• _WORK REQUEST_:
Your answer must be the full listing, reproduced word for word.

• _RECORDED INFORMATION_:
○ ○ ○

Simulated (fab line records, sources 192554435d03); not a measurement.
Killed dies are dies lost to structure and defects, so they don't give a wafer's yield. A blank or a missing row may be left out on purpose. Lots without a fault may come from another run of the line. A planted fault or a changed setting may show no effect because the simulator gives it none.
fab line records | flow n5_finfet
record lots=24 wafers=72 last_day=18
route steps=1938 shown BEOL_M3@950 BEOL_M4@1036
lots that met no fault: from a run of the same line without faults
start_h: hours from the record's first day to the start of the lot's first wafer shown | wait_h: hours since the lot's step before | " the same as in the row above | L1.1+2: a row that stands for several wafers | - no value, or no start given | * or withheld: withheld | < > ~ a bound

○ ○ ○

• _ANSWER SECTION_:
Simulated (fab line records, sources 192554435d03); not a measurement.
Killed dies are dies lost to structure and defects, so they don't give a wafer's yield. A blank or a missing row may be left out on purpose. Lots without a fault may come from another run of the line. A planted fault or a changed setting may show no effect because the simulator gives it none.
fab line records | flow n5_finfet
record lots=24 wafers=72 last_day=18
route steps=1938 shown BEOL_M3@950 BEOL_M4@1036
lots that met no fault: from a run of the same line without faults
start_h: hours from the record's first day to the start of the lot's first wafer shown | wait_h: hours since the lot's step before | " the same as in the row above | L1.1+2: a row that stands for several wafers | - no value, or no start given | * or withheld: withheld | < > ~ a bound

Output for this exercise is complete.